**INFORMATION GIVEN:**
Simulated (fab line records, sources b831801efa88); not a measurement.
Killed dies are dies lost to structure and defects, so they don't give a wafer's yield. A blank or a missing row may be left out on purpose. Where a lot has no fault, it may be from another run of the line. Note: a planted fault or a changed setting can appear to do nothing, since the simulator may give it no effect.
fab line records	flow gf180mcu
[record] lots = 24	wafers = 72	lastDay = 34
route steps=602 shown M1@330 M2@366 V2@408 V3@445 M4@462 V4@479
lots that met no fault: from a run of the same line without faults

**WORK REQUEST:** The data must be transcribed in full. Every word stays the same.

**REPLY:**
Simulated (fab line records, sources b831801efa88); not a measurement.
Killed dies are dies lost to structure and defects, so they don't give a wafer's yield. A blank or a missing row may be left out on purpose. Where a lot has no fault, it may be from another run of the line. Note: a planted fault or a changed setting can appear to do nothing, since the simulator may give it no effect.
fab line records	flow gf180mcu
[record] lots = 24	wafers = 72	lastDay = 34
route steps=602 shown M1@330 M2@366 V2@408 V3@445 M4@462 V4@479
lots that met no fault: from a run of the same line without faults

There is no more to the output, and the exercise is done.